### ACTIVITY
Provide again, from the entries below, every line from the one containing "19 PEB: EUV resist, 100 C, 60 s" through the one containing "22 ETCH: chemistry", exactly as written, and no other line.

+-------+
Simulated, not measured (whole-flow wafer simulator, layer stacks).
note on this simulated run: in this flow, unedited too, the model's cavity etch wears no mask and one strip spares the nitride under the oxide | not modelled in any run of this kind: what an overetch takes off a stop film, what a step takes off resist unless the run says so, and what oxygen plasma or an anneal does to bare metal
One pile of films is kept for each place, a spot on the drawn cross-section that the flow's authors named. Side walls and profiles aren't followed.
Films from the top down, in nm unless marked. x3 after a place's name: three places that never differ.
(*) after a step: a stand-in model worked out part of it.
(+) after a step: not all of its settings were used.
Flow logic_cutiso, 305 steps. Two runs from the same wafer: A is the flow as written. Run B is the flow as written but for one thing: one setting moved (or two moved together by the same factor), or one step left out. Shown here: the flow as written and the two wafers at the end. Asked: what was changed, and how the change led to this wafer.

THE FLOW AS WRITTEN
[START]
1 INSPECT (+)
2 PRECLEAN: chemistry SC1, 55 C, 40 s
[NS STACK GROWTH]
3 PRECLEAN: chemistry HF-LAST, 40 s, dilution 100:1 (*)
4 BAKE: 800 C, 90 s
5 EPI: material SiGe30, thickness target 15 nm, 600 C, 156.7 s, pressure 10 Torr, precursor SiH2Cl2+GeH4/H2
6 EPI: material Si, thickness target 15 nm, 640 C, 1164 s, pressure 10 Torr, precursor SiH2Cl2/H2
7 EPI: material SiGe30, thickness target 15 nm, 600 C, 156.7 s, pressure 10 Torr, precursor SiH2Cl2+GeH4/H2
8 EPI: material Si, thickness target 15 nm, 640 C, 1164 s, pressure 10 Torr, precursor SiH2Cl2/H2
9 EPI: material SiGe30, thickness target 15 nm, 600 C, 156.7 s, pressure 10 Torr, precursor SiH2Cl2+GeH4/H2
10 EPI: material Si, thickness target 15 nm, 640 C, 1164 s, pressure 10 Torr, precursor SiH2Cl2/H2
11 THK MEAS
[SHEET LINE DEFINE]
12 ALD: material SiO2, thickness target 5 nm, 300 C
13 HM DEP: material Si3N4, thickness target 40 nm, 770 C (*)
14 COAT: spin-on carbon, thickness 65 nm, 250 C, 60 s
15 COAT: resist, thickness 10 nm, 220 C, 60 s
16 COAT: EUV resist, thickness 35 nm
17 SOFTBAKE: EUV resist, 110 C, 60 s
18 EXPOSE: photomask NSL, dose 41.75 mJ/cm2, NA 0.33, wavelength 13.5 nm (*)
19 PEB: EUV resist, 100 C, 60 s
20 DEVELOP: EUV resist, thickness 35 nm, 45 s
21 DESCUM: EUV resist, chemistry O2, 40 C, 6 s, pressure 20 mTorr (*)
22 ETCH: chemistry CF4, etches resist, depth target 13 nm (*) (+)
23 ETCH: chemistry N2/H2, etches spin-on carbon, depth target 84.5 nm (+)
+-------+

### ANSWER SECTION
19 PEB: EUV resist, 100 C, 60 s
20 DEVELOP: EUV resist, thickness 35 nm, 45 s
21 DESCUM: EUV resist, chemistry O2, 40 C, 6 s, pressure 20 mTorr (*)
22 ETCH: chemistry CF4, etches resist, depth target 13 nm (*) (+)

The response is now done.